__DATA TO EXAMINE__
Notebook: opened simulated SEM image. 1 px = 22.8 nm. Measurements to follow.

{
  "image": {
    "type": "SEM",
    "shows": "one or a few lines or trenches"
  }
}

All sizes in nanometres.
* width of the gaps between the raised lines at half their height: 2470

__ASSIGNED TASK__
Please transcribe the entries above exactly as written.

__EXERCISE ANSWER__
Notebook: opened simulated SEM image. 1 px = 22.8 nm. Measurements to follow.

{
  "image": {
    "type": "SEM",
    "shows": "one or a few lines or trenches"
  }
}

All sizes in nanometres.
* width of the gaps between the raised lines at half their height: 2470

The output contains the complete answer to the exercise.